■ Assigned task: Please write back every entry exactly, character for character.

### Dataset records

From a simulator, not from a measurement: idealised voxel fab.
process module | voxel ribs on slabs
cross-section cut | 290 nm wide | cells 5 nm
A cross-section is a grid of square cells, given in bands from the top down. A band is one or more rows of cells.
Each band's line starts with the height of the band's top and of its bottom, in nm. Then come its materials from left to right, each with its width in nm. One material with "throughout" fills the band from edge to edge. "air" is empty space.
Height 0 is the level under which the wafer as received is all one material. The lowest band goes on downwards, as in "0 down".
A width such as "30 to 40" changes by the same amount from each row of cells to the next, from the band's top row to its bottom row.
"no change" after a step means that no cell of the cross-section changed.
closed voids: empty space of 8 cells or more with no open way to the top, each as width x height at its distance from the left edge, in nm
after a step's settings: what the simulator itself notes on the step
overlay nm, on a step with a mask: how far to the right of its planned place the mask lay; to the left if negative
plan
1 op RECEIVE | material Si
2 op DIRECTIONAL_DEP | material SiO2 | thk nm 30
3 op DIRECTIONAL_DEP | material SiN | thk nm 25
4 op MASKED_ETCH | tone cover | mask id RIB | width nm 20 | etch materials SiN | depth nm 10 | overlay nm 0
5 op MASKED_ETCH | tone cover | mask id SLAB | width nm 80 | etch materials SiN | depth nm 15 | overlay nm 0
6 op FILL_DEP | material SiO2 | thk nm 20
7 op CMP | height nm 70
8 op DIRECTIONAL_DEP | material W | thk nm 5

######

■ Exercise answer:
From a simulator, not from a measurement: idealised voxel fab.
process module | voxel ribs on slabs
cross-section cut | 290 nm wide | cells 5 nm
A cross-section is a grid of square cells, given in bands from the top down. A band is one or more rows of cells.
Each band's line starts with the height of the band's top and of its bottom, in nm. Then come its materials from left to right, each with its width in nm. One material with "throughout" fills the band from edge to edge. "air" is empty space.
Height 0 is the level under which the wafer as received is all one material. The lowest band goes on downwards, as in "0 down".
A width such as "30 to 40" changes by the same amount from each row of cells to the next, from the band's top row to its bottom row.
"no change" after a step means that no cell of the cross-section changed.
closed voids: empty space of 8 cells or more with no open way to the top, each as width x height at its distance from the left edge, in nm
after a step's settings: what the simulator itself notes on the step
overlay nm, on a step with a mask: how far to the right of its planned place the mask lay; to the left if negative
plan
1 op RECEIVE | material Si
2 op DIRECTIONAL_DEP | material SiO2 | thk nm 30
3 op DIRECTIONAL_DEP | material SiN | thk nm 25
4 op MASKED_ETCH | tone cover | mask id RIB | width nm 20 | etch materials SiN | depth nm 10 | overlay nm 0
5 op MASKED_ETCH | tone cover | mask id SLAB | width nm 80 | etch materials SiN | depth nm 15 | overlay nm 0
6 op FILL_DEP | material SiO2 | thk nm 20
7 op CMP | height nm 70
8 op DIRECTIONAL_DEP | material W | thk nm 5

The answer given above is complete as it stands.